| Work order |
Return the run of lines below that opens with the line containing "[Post-Process Section]" and closes with the line containing "20 down to 10: SiO2 everywhere", keeping each one exact.

************

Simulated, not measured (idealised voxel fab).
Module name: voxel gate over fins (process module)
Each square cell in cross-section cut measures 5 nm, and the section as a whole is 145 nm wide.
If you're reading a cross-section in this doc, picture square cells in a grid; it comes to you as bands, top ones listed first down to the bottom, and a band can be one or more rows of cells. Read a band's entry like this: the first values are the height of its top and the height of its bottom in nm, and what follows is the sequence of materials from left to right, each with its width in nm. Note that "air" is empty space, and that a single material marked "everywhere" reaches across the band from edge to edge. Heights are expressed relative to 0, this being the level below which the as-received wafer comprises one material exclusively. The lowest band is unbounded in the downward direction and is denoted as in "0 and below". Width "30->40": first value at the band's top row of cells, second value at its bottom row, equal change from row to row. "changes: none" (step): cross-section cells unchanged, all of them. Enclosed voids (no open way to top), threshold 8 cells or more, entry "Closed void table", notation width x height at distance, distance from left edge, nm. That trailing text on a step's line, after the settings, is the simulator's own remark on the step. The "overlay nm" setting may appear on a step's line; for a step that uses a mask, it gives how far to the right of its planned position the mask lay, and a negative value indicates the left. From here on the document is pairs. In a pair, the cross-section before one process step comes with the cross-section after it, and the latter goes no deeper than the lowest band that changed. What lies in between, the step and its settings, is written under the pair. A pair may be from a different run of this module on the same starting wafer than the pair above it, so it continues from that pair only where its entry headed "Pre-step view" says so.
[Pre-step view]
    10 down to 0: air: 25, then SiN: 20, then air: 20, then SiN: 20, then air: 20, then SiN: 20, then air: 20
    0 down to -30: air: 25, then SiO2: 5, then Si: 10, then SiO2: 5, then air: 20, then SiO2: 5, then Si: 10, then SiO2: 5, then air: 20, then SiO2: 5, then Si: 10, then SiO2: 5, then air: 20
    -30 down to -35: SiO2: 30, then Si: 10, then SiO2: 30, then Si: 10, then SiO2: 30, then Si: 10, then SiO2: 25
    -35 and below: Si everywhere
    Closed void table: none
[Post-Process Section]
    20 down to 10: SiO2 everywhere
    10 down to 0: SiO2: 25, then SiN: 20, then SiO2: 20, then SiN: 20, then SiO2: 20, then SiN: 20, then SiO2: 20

************

| Response area |
[Post-Process Section]
    20 down to 10: SiO2 everywhere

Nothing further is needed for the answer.